# # # # #

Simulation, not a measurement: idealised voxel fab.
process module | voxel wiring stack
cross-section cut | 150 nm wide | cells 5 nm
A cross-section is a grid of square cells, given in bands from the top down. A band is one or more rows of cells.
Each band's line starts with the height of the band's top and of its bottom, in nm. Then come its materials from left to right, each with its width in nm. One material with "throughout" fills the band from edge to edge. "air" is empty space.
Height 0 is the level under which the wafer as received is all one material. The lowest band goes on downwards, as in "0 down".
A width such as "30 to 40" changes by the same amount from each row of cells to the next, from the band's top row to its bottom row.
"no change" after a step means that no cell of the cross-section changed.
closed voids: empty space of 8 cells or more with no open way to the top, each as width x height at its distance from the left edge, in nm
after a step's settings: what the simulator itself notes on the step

# # # # #

_Required action_: The whole listing is needed again, word for word.

_Task output_:
Simulation, not a measurement: idealised voxel fab.
process module | voxel wiring stack
cross-section cut | 150 nm wide | cells 5 nm
A cross-section is a grid of square cells, given in bands from the top down. A band is one or more rows of cells.
Each band's line starts with the height of the band's top and of its bottom, in nm. Then come its materials from left to right, each with its width in nm. One material with "throughout" fills the band from edge to edge. "air" is empty space.
Height 0 is the level under which the wafer as received is all one material. The lowest band goes on downwards, as in "0 down".
A width such as "30 to 40" changes by the same amount from each row of cells to the next, from the band's top row to its bottom row.
"no change" after a step means that no cell of the cross-section changed.
closed voids: empty space of 8 cells or more with no open way to the top, each as width x height at its distance from the left edge, in nm
after a step's settings: what the simulator itself notes on the step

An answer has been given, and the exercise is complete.